__ASSIGNED TASK__
Where the line with "Usual settings: oxidation" appears below, start writing out lines exactly, and finish with the line with "monitor wafer (nm)", which is included; write out nothing else.

__GIVEN DATA__
+-------+
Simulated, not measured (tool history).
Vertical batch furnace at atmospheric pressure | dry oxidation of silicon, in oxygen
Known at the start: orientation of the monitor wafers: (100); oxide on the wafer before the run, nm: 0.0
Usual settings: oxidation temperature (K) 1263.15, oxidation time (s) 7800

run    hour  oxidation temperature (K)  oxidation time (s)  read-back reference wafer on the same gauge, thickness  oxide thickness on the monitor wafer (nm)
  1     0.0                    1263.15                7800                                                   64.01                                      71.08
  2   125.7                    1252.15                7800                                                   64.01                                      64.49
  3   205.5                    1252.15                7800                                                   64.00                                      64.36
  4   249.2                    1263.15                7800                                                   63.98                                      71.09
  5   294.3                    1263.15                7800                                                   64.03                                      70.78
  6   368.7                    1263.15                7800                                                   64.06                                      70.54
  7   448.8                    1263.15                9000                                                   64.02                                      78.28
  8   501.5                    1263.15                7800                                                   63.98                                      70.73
+-------+

__PROBLEM SOLUTION__
Usual settings: oxidation temperature (K) 1263.15, oxidation time (s) 7800

run    hour  oxidation temperature (K)  oxidation time (s)  read-back reference wafer on the same gauge, thickness  oxide thickness on the monitor wafer (nm)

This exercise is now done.